[Data extracts Boundary: Start]

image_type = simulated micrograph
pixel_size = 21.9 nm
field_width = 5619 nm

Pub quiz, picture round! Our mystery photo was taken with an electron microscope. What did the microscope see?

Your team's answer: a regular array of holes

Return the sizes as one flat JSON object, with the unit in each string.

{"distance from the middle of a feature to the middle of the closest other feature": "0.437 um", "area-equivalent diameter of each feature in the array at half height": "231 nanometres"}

[Data extracts Boundary: End]

Work request: An exact restatement of all the entries above is needed.

Problem solution:
image_type = simulated micrograph
pixel_size = 21.9 nm
field_width = 5619 nm

Pub quiz, picture round! Our mystery photo was taken with an electron microscope. What did the microscope see?

Your team's answer: a regular array of holes

Return the sizes as one flat JSON object, with the unit in each string.

{"distance from the middle of a feature to the middle of the closest other feature": "0.437 um", "area-equivalent diameter of each feature in the array at half height": "231 nanometres"}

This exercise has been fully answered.